========

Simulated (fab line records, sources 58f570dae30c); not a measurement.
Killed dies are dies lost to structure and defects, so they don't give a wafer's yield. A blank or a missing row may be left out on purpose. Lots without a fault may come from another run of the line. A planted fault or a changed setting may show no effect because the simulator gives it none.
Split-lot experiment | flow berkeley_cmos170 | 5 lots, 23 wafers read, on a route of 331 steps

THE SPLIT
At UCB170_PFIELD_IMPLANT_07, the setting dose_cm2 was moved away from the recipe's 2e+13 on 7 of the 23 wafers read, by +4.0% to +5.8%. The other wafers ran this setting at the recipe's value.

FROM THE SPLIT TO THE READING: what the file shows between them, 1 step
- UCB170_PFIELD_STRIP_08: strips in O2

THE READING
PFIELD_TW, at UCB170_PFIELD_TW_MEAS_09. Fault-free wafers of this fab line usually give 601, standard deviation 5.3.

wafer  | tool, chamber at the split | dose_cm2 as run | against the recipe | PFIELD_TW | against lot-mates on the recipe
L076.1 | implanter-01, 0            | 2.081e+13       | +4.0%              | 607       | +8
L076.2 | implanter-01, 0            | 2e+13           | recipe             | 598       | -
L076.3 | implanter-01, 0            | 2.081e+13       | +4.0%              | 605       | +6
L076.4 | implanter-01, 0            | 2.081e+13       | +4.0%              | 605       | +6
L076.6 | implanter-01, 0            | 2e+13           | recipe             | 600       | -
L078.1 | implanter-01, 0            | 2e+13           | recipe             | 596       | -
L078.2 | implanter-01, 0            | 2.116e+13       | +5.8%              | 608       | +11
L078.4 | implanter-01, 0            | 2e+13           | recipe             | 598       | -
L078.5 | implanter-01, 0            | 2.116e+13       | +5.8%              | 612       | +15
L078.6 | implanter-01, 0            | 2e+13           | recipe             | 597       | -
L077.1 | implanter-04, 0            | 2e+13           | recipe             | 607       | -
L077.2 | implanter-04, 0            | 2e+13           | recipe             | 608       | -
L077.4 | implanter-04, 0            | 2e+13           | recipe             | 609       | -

========

Requirement: Only those lines of the entries above that run from the line containing "on the recipe" to the line containing "L076.4 | implanter-01, 0", both included, should be transcribed exactly.

Your response:
wafer  | tool, chamber at the split | dose_cm2 as run | against the recipe | PFIELD_TW | against lot-mates on the recipe
L076.1 | implanter-01, 0            | 2.081e+13       | +4.0%              | 607       | +8
L076.2 | implanter-01, 0            | 2e+13           | recipe             | 598       | -
L076.3 | implanter-01, 0            | 2.081e+13       | +4.0%              | 605       | +6
L076.4 | implanter-01, 0            | 2.081e+13       | +4.0%              | 605       | +6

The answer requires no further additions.